ASSIGNMENT. Set down the material exactly as given, please, from its first line through the line that includes "note on this".

##### INFORMATION SUPPLIED

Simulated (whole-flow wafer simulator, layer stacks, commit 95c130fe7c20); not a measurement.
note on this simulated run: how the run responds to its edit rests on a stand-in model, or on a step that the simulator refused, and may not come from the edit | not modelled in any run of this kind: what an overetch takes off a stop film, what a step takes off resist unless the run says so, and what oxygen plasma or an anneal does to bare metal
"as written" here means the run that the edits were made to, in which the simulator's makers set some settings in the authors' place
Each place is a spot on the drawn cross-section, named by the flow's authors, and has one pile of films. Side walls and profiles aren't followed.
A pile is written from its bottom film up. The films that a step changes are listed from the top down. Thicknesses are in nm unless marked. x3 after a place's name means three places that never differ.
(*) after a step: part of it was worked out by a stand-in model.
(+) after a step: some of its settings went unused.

##########

TASK RESPONSE.
Simulated (whole-flow wafer simulator, layer stacks, commit 95c130fe7c20); not a measurement.
note on this simulated run: how the run responds to its edit rests on a stand-in model, or on a step that the simulator refused, and may not come from the edit | not modelled in any run of this kind: what an overetch takes off a stop film, what a step takes off resist unless the run says so, and what oxygen plasma or an anneal does to bare metal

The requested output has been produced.